BEGIN

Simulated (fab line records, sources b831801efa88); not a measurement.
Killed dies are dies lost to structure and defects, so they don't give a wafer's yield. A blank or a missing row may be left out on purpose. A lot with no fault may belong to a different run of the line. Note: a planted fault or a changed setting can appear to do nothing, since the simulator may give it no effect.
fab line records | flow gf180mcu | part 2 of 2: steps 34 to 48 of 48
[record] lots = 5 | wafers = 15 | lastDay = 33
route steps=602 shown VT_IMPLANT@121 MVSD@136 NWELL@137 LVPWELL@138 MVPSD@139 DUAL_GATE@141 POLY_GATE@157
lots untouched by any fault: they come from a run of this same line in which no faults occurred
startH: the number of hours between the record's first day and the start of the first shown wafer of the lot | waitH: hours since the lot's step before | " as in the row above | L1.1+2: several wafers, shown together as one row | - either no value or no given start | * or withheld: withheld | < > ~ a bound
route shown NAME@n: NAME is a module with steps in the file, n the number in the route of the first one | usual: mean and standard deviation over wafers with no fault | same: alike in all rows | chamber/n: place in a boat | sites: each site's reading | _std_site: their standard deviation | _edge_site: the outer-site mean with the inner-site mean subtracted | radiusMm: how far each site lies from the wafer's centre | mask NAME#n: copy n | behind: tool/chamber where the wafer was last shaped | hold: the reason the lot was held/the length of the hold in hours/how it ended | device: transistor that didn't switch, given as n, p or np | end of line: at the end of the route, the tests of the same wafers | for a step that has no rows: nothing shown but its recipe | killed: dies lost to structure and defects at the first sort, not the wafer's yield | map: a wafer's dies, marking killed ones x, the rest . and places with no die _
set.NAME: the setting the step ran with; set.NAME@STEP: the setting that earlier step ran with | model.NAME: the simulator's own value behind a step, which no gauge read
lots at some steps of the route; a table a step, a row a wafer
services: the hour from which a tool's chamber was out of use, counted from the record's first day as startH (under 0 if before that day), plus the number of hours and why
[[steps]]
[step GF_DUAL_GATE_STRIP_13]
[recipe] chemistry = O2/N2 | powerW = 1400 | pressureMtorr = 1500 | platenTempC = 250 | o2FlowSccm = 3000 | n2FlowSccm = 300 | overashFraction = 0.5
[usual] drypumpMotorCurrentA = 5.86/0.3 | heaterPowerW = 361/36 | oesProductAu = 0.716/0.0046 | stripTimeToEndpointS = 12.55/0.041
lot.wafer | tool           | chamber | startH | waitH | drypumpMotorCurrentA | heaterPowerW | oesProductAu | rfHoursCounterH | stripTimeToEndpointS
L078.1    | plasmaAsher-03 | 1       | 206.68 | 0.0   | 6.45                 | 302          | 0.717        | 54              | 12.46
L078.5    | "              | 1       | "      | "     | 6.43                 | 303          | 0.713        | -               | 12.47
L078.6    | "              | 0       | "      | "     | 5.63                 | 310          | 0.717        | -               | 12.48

END

» Work request:
Among the entries above, the lines between the ones containing "startH: the number" and "route shown NAME@n: NAME", inclusive, are to be transcribed exactly. No other line is to be given.

» Exercise answer:
startH: the number of hours between the record's first day and the start of the first shown wafer of the lot | waitH: hours since the lot's step before | " as in the row above | L1.1+2: several wafers, shown together as one row | - either no value or no given start | * or withheld: withheld | < > ~ a bound
route shown NAME@n: NAME is a module with steps in the file, n the number in the route of the first one | usual: mean and standard deviation over wafers with no fault | same: alike in all rows | chamber/n: place in a boat | sites: each site's reading | _std_site: their standard deviation | _edge_site: the outer-site mean with the inner-site mean subtracted | radiusMm: how far each site lies from the wafer's centre | mask NAME#n: copy n | behind: tool/chamber where the wafer was last shaped | hold: the reason the lot was held/the length of the hold in hours/how it ended | device: transistor that didn't switch, given as n, p or np | end of line: at the end of the route, the tests of the same wafers | for a step that has no rows: nothing shown but its recipe | killed: dies lost to structure and defects at the first sort, not the wafer's yield | map: a wafer's dies, marking killed ones x, the rest . and places with no die _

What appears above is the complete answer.